Entries provided
────────────────────
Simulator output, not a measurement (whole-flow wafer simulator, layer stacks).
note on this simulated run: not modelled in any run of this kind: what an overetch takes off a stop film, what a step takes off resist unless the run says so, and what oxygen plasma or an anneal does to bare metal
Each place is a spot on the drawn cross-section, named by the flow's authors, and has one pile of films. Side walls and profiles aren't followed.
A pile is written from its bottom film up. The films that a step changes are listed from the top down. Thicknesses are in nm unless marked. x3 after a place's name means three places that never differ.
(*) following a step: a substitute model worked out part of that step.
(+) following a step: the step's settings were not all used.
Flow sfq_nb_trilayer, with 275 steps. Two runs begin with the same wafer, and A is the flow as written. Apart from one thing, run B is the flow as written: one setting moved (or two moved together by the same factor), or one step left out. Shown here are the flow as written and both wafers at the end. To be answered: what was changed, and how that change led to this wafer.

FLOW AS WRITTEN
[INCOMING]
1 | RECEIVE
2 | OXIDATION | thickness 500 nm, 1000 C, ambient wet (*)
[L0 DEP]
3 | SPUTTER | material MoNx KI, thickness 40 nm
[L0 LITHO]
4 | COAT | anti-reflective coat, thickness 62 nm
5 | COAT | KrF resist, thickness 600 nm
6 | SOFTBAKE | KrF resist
────────────────────

Exercise
Please reproduce the data as it was given, with every line exact.

Task answer
Simulator output, not a measurement (whole-flow wafer simulator, layer stacks).
note on this simulated run: not modelled in any run of this kind: what an overetch takes off a stop film, what a step takes off resist unless the run says so, and what oxygen plasma or an anneal does to bare metal
Each place is a spot on the drawn cross-section, named by the flow's authors, and has one pile of films. Side walls and profiles aren't followed.
A pile is written from its bottom film up. The films that a step changes are listed from the top down. Thicknesses are in nm unless marked. x3 after a place's name means three places that never differ.
(*) following a step: a substitute model worked out part of that step.
(+) following a step: the step's settings were not all used.
Flow sfq_nb_trilayer, with 275 steps. Two runs begin with the same wafer, and A is the flow as written. Apart from one thing, run B is the flow as written: one setting moved (or two moved together by the same factor), or one step left out. Shown here are the flow as written and both wafers at the end. To be answered: what was changed, and how that change led to this wafer.

FLOW AS WRITTEN
[INCOMING]
1 | RECEIVE
2 | OXIDATION | thickness 500 nm, 1000 C, ambient wet (*)
[L0 DEP]
3 | SPUTTER | material MoNx KI, thickness 40 nm
[L0 LITHO]
4 | COAT | anti-reflective coat, thickness 62 nm
5 | COAT | KrF resist, thickness 600 nm
6 | SOFTBAKE | KrF resist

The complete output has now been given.